- INFORMATION SHOWN -
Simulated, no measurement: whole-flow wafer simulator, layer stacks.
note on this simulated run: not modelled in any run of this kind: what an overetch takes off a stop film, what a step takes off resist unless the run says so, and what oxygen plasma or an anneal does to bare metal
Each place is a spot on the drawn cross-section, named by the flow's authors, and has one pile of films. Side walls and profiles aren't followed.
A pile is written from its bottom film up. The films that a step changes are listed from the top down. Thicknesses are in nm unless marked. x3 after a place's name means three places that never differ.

- BRIEF -
Each line of the data must come back exactly as written.

- TASK ANSWER -
Simulated, no measurement: whole-flow wafer simulator, layer stacks.
note on this simulated run: not modelled in any run of this kind: what an overetch takes off a stop film, what a step takes off resist unless the run says so, and what oxygen plasma or an anneal does to bare metal
Each place is a spot on the drawn cross-section, named by the flow's authors, and has one pile of films. Side walls and profiles aren't followed.
A pile is written from its bottom film up. The films that a step changes are listed from the top down. Thicknesses are in nm unless marked. x3 after a place's name means three places that never differ.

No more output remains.